Provided information:
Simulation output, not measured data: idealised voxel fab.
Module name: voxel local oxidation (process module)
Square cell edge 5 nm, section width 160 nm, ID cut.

Work item: Set every record down again exactly as written.

Written reply:
Simulation output, not measured data: idealised voxel fab.
Module name: voxel local oxidation (process module)
Square cell edge 5 nm, section width 160 nm, ID cut.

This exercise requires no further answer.